(Work item)
Line by line, retype the material with nothing left out.

** Listed records follows **

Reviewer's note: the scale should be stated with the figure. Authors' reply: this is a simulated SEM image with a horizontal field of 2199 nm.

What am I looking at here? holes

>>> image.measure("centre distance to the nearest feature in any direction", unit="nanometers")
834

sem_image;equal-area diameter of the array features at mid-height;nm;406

** End of Listed records **

(Response area)
Reviewer's note: the scale should be stated with the figure. Authors' reply: this is a simulated SEM image with a horizontal field of 2199 nm.

What am I looking at here? holes

>>> image.measure("centre distance to the nearest feature in any direction", unit="nanometers")
834

sem_image;equal-area diameter of the array features at mid-height;nm;406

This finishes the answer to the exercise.